Data provided
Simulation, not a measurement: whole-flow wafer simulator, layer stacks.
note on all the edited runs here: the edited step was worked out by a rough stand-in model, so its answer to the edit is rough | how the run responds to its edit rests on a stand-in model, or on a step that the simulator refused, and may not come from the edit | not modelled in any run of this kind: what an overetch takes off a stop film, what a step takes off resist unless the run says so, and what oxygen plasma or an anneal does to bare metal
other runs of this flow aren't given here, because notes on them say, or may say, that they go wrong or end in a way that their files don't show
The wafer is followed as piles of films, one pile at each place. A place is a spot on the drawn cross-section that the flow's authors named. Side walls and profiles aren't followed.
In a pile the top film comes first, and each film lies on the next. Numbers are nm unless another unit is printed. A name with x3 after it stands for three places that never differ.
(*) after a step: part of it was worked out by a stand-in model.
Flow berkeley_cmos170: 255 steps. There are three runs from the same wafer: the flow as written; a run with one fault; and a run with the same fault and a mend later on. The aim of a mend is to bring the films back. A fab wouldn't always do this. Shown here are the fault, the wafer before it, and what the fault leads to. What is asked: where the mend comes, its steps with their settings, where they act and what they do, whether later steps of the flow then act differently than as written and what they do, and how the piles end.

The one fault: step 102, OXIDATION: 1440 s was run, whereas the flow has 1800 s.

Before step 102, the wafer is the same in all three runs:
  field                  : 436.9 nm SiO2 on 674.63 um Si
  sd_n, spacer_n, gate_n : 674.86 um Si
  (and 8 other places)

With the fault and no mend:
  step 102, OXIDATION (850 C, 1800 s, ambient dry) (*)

Exercise
Beginning at the opening line of the data, transcribe each line exactly until you reach the line with "note on all", which you also include, and go no further.

Answer space
Simulation, not a measurement: whole-flow wafer simulator, layer stacks.
note on all the edited runs here: the edited step was worked out by a rough stand-in model, so its answer to the edit is rough | how the run responds to its edit rests on a stand-in model, or on a step that the simulator refused, and may not come from the edit | not modelled in any run of this kind: what an overetch takes off a stop film, what a step takes off resist unless the run says so, and what oxygen plasma or an anneal does to bare metal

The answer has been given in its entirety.